==================================================

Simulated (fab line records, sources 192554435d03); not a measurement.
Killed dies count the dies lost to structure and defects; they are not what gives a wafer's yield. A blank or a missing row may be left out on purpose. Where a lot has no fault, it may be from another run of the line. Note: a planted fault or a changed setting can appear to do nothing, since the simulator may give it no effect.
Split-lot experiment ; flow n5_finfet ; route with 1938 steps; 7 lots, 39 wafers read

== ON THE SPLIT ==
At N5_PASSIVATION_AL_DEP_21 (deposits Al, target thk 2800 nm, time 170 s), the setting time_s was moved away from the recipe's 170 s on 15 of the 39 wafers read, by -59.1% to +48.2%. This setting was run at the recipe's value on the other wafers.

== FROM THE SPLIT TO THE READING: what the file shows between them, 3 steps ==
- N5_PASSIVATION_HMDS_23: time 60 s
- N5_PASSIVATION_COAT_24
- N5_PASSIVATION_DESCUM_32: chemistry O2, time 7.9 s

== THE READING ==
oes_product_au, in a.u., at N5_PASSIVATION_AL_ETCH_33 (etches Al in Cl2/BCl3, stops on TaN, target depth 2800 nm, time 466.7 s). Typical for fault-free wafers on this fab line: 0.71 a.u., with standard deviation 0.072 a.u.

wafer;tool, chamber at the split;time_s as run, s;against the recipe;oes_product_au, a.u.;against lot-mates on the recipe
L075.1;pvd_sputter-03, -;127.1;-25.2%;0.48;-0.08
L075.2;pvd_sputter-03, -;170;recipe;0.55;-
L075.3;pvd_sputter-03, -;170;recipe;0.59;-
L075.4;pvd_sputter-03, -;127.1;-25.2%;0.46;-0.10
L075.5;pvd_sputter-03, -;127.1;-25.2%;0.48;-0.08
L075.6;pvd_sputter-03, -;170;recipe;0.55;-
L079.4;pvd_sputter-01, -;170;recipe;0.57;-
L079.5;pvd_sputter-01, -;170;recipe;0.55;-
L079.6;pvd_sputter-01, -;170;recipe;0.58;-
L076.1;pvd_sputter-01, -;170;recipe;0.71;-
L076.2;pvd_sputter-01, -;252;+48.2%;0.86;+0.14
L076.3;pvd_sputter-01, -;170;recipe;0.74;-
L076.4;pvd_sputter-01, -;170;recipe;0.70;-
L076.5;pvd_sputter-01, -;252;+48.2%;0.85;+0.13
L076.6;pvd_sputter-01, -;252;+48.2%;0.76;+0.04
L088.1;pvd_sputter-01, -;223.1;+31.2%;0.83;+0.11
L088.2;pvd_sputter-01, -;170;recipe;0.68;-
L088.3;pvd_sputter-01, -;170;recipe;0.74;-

==================================================

REQUIRED ACTION> Please give back only the lines between the first line of the entries and the line with "L076.6;pvd_sputter-01, -;252;+48.2%;0.76;+0.04", both ends included, word for word.

TASK ANSWER>
Simulated (fab line records, sources 192554435d03); not a measurement.
Killed dies count the dies lost to structure and defects; they are not what gives a wafer's yield. A blank or a missing row may be left out on purpose. Where a lot has no fault, it may be from another run of the line. Note: a planted fault or a changed setting can appear to do nothing, since the simulator may give it no effect.
Split-lot experiment ; flow n5_finfet ; route with 1938 steps; 7 lots, 39 wafers read

== ON THE SPLIT ==
At N5_PASSIVATION_AL_DEP_21 (deposits Al, target thk 2800 nm, time 170 s), the setting time_s was moved away from the recipe's 170 s on 15 of the 39 wafers read, by -59.1% to +48.2%. This setting was run at the recipe's value on the other wafers.

== FROM THE SPLIT TO THE READING: what the file shows between them, 3 steps ==
- N5_PASSIVATION_HMDS_23: time 60 s
- N5_PASSIVATION_COAT_24
- N5_PASSIVATION_DESCUM_32: chemistry O2, time 7.9 s

== THE READING ==
oes_product_au, in a.u., at N5_PASSIVATION_AL_ETCH_33 (etches Al in Cl2/BCl3, stops on TaN, target depth 2800 nm, time 466.7 s). Typical for fault-free wafers on this fab line: 0.71 a.u., with standard deviation 0.072 a.u.

wafer;tool, chamber at the split;time_s as run, s;against the recipe;oes_product_au, a.u.;against lot-mates on the recipe
L075.1;pvd_sputter-03, -;127.1;-25.2%;0.48;-0.08
L075.2;pvd_sputter-03, -;170;recipe;0.55;-
L075.3;pvd_sputter-03, -;170;recipe;0.59;-
L075.4;pvd_sputter-03, -;127.1;-25.2%;0.46;-0.10
L075.5;pvd_sputter-03, -;127.1;-25.2%;0.48;-0.08
L075.6;pvd_sputter-03, -;170;recipe;0.55;-
L079.4;pvd_sputter-01, -;170;recipe;0.57;-
L079.5;pvd_sputter-01, -;170;recipe;0.55;-
L079.6;pvd_sputter-01, -;170;recipe;0.58;-
L076.1;pvd_sputter-01, -;170;recipe;0.71;-
L076.2;pvd_sputter-01, -;252;+48.2%;0.86;+0.14
L076.3;pvd_sputter-01, -;170;recipe;0.74;-
L076.4;pvd_sputter-01, -;170;recipe;0.70;-
L076.5;pvd_sputter-01, -;252;+48.2%;0.85;+0.13
L076.6;pvd_sputter-01, -;252;+48.2%;0.76;+0.04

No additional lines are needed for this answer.